------------------------------------------------
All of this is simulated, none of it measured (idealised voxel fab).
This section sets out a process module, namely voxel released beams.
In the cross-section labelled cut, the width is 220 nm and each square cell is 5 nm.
------------------------------------------------

WORK INSTRUCTION: Reproduce the listing word for word from its first line up to and including the line with "This section sets". Give no other lines.

PROBLEM SOLUTION:
All of this is simulated, none of it measured (idealised voxel fab).
This section sets out a process module, namely voxel released beams.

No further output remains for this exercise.